******

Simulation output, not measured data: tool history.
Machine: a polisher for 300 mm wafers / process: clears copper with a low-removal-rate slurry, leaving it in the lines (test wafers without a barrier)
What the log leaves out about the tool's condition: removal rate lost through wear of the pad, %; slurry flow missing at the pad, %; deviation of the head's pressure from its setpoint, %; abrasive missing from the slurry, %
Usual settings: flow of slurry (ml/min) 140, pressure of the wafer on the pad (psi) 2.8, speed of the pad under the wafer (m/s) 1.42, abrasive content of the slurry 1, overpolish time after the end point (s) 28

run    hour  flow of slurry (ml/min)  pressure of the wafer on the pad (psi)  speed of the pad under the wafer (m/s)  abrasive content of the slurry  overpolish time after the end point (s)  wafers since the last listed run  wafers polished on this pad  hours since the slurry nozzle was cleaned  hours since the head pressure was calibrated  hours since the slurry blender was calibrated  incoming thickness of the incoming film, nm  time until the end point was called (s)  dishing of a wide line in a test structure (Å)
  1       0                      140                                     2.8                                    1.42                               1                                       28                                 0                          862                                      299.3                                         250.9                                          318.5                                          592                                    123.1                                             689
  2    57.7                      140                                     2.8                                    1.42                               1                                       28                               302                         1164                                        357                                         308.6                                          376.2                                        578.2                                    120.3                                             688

******

● Work item:
Reproduce word for word the material above, beginning with the line that contains "Machine: a polisher" and ending with the line that contains "Usual settings: flow".

● Result:
Machine: a polisher for 300 mm wafers / process: clears copper with a low-removal-rate slurry, leaving it in the lines (test wafers without a barrier)
What the log leaves out about the tool's condition: removal rate lost through wear of the pad, %; slurry flow missing at the pad, %; deviation of the head's pressure from its setpoint, %; abrasive missing from the slurry, %
Usual settings: flow of slurry (ml/min) 140, pressure of the wafer on the pad (psi) 2.8, speed of the pad under the wafer (m/s) 1.42, abrasive content of the slurry 1, overpolish time after the end point (s) 28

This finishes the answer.